# Work request
Within the data that follows, set down exactly the lines from the one containing "SKY_METAL2_METAL_ETCH_19: etches the" through the one containing "mfc_cl2_sccm, oes_product_au, throttle_valve_pct", both ends included.

# Listed entries
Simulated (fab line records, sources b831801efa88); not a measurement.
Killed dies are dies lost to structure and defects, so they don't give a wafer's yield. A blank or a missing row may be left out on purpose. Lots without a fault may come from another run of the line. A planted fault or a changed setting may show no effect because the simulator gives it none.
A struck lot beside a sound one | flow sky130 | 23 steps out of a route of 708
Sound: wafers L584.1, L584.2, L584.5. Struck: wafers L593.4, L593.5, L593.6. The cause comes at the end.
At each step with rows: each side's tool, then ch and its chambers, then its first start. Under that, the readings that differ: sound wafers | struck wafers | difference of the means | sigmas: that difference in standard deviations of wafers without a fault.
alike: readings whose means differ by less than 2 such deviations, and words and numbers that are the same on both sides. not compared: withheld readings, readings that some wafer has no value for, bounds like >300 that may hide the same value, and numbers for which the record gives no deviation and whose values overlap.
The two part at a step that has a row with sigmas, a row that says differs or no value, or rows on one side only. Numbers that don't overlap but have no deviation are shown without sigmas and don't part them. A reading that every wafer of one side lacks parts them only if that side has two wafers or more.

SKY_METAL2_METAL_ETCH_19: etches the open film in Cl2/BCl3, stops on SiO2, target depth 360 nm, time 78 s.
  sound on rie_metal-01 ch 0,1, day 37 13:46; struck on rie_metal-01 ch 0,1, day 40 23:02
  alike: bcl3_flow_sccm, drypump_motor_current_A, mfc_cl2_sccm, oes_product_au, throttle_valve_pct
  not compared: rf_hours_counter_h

# Task answer
SKY_METAL2_METAL_ETCH_19: etches the open film in Cl2/BCl3, stops on SiO2, target depth 360 nm, time 78 s.
  sound on rie_metal-01 ch 0,1, day 37 13:46; struck on rie_metal-01 ch 0,1, day 40 23:02
  alike: bcl3_flow_sccm, drypump_motor_current_A, mfc_cl2_sccm, oes_product_au, throttle_valve_pct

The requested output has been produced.